- [Task item] The whole listing is to be returned exactly.

======== Excerpted data

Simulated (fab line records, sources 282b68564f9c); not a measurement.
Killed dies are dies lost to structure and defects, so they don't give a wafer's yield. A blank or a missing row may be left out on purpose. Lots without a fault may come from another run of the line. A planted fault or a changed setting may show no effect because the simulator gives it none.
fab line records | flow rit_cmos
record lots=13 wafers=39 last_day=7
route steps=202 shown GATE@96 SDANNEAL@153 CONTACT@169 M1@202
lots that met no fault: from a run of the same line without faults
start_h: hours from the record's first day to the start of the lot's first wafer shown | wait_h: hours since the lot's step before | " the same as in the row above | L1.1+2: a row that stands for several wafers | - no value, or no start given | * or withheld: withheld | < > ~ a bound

================

- [Written response]
Simulated (fab line records, sources 282b68564f9c); not a measurement.
Killed dies are dies lost to structure and defects, so they don't give a wafer's yield. A blank or a missing row may be left out on purpose. Lots without a fault may come from another run of the line. A planted fault or a changed setting may show no effect because the simulator gives it none.
fab line records | flow rit_cmos
record lots=13 wafers=39 last_day=7
route steps=202 shown GATE@96 SDANNEAL@153 CONTACT@169 M1@202
lots that met no fault: from a run of the same line without faults
start_h: hours from the record's first day to the start of the lot's first wafer shown | wait_h: hours since the lot's step before | " the same as in the row above | L1.1+2: a row that stands for several wafers | - no value, or no start given | * or withheld: withheld | < > ~ a bound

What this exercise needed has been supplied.